EXERCISE: Down to the last line below, give the listing again exactly.

PROVIDED MATERIAL:
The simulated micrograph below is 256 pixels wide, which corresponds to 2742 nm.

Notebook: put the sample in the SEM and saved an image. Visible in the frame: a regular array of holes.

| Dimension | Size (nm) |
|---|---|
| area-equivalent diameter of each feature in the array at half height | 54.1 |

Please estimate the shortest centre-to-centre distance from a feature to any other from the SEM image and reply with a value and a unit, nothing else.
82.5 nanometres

WRITTEN SOLUTION:
The simulated micrograph below is 256 pixels wide, which corresponds to 2742 nm.

Notebook: put the sample in the SEM and saved an image. Visible in the frame: a regular array of holes.

| Dimension | Size (nm) |
|---|---|
| area-equivalent diameter of each feature in the array at half height | 54.1 |

Please estimate the shortest centre-to-centre distance from a feature to any other from the SEM image and reply with a value and a unit, nothing else.
82.5 nanometres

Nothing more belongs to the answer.